- Work instruction -
Return, word for word, the lines of the listing below from the one with "The plan is" through the one with "4. Drift in", and no other lines.

::: Data to examine :::
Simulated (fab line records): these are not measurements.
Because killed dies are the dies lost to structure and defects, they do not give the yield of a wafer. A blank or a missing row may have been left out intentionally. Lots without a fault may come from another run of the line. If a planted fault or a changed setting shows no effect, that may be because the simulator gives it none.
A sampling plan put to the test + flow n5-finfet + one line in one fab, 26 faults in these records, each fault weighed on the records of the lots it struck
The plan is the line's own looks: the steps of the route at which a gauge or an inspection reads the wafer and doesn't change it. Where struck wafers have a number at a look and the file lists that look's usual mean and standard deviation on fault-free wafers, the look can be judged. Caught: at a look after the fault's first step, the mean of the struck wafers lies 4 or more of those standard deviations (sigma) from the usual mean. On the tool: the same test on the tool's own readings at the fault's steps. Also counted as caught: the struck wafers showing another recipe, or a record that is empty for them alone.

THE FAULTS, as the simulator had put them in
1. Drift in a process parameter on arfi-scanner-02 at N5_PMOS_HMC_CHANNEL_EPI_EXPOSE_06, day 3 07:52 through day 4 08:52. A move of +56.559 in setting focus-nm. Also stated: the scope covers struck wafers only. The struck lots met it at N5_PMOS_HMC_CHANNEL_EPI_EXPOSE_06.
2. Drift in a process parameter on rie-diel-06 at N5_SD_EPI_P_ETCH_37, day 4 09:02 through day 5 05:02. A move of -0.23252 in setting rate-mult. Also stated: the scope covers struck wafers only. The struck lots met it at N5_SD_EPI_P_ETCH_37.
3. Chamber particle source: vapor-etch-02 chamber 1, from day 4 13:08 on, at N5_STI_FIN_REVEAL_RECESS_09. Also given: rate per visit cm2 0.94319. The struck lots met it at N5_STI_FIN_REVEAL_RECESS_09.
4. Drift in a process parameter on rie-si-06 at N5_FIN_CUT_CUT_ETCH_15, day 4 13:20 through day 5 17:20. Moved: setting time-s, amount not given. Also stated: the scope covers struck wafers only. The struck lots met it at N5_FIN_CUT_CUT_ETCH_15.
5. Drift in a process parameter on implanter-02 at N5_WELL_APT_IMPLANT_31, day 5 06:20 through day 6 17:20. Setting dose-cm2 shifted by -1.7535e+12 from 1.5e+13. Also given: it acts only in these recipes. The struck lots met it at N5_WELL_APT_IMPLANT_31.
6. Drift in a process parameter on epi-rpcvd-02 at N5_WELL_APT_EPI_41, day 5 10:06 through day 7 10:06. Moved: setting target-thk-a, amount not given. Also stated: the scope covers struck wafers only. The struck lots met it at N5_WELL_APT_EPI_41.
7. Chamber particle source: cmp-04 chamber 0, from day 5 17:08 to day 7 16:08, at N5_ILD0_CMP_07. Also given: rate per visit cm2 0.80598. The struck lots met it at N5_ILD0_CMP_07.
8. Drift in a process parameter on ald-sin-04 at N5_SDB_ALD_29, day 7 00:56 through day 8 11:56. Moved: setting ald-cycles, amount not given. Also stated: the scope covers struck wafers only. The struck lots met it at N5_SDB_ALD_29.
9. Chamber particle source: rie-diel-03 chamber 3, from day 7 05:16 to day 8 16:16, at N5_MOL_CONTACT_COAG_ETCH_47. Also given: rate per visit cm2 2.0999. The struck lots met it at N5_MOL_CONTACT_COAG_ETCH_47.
:::

- Written reply -
The plan is the line's own looks: the steps of the route at which a gauge or an inspection reads the wafer and doesn't change it. Where struck wafers have a number at a look and the file lists that look's usual mean and standard deviation on fault-free wafers, the look can be judged. Caught: at a look after the fault's first step, the mean of the struck wafers lies 4 or more of those standard deviations (sigma) from the usual mean. On the tool: the same test on the tool's own readings at the fault's steps. Also counted as caught: the struck wafers showing another recipe, or a record that is empty for them alone.

THE FAULTS, as the simulator had put them in
1. Drift in a process parameter on arfi-scanner-02 at N5_PMOS_HMC_CHANNEL_EPI_EXPOSE_06, day 3 07:52 through day 4 08:52. A move of +56.559 in setting focus-nm. Also stated: the scope covers struck wafers only. The struck lots met it at N5_PMOS_HMC_CHANNEL_EPI_EXPOSE_06.
2. Drift in a process parameter on rie-diel-06 at N5_SD_EPI_P_ETCH_37, day 4 09:02 through day 5 05:02. A move of -0.23252 in setting rate-mult. Also stated: the scope covers struck wafers only. The struck lots met it at N5_SD_EPI_P_ETCH_37.
3. Chamber particle source: vapor-etch-02 chamber 1, from day 4 13:08 on, at N5_STI_FIN_REVEAL_RECESS_09. Also given: rate per visit cm2 0.94319. The struck lots met it at N5_STI_FIN_REVEAL_RECESS_09.
4. Drift in a process parameter on rie-si-06 at N5_FIN_CUT_CUT_ETCH_15, day 4 13:20 through day 5 17:20. Moved: setting time-s, amount not given. Also stated: the scope covers struck wafers only. The struck lots met it at N5_FIN_CUT_CUT_ETCH_15.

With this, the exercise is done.